= Records provided =
********
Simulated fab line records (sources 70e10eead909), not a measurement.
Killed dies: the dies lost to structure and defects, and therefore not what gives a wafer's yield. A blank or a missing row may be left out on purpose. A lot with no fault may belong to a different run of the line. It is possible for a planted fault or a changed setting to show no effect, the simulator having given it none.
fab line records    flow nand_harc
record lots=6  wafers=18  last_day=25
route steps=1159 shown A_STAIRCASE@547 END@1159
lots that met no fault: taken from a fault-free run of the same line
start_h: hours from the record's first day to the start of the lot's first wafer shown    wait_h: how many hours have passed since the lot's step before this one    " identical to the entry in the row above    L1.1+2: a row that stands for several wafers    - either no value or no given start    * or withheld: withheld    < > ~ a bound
********

= Assigned task =
Nothing is to be left out; every record above must be repeated exactly.

= Response box =
Simulated fab line records (sources 70e10eead909), not a measurement.
Killed dies: the dies lost to structure and defects, and therefore not what gives a wafer's yield. A blank or a missing row may be left out on purpose. A lot with no fault may belong to a different run of the line. It is possible for a planted fault or a changed setting to show no effect, the simulator having given it none.
fab line records    flow nand_harc
record lots=6  wafers=18  last_day=25
route steps=1159 shown A_STAIRCASE@547 END@1159
lots that met no fault: taken from a fault-free run of the same line
start_h: hours from the record's first day to the start of the lot's first wafer shown    wait_h: how many hours have passed since the lot's step before this one    " identical to the entry in the row above    L1.1+2: a row that stands for several wafers    - either no value or no given start    * or withheld: withheld    < > ~ a bound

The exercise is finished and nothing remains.